**Requirement**
Every line of the listing must be repeated in the answer without alteration.

**Input data**
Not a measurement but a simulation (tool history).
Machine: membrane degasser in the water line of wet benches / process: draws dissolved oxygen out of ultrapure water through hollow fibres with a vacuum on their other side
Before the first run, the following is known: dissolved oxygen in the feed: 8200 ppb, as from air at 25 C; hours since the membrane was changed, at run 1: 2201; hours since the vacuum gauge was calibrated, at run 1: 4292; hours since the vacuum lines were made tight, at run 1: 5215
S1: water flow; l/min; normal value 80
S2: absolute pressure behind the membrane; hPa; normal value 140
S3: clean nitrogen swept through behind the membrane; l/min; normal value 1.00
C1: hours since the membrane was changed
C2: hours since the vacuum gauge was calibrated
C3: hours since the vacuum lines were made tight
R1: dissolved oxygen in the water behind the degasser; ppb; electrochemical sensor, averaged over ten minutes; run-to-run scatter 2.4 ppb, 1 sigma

**Worked solution**
Not a measurement but a simulation (tool history).
Machine: membrane degasser in the water line of wet benches / process: draws dissolved oxygen out of ultrapure water through hollow fibres with a vacuum on their other side
Before the first run, the following is known: dissolved oxygen in the feed: 8200 ppb, as from air at 25 C; hours since the membrane was changed, at run 1: 2201; hours since the vacuum gauge was calibrated, at run 1: 4292; hours since the vacuum lines were made tight, at run 1: 5215
S1: water flow; l/min; normal value 80
S2: absolute pressure behind the membrane; hPa; normal value 140
S3: clean nitrogen swept through behind the membrane; l/min; normal value 1.00
C1: hours since the membrane was changed
C2: hours since the vacuum gauge was calibrated
C3: hours since the vacuum lines were made tight
R1: dissolved oxygen in the water behind the degasser; ppb; electrochemical sensor, averaged over ten minutes; run-to-run scatter 2.4 ppb, 1 sigma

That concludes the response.